**Information shown**
++++
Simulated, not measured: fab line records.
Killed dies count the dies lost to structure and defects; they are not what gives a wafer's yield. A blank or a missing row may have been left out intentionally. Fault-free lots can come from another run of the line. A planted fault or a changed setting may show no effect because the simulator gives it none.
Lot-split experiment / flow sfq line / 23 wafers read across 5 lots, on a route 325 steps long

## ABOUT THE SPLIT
++++

**Work instruction**
Each entry, from start to finish, must be restated exactly.

**Result**
Simulated, not measured: fab line records.
Killed dies count the dies lost to structure and defects; they are not what gives a wafer's yield. A blank or a missing row may have been left out intentionally. Fault-free lots can come from another run of the line. A planted fault or a changed setting may show no effect because the simulator gives it none.
Lot-split experiment / flow sfq line / 23 wafers read across 5 lots, on a route 325 steps long

## ABOUT THE SPLIT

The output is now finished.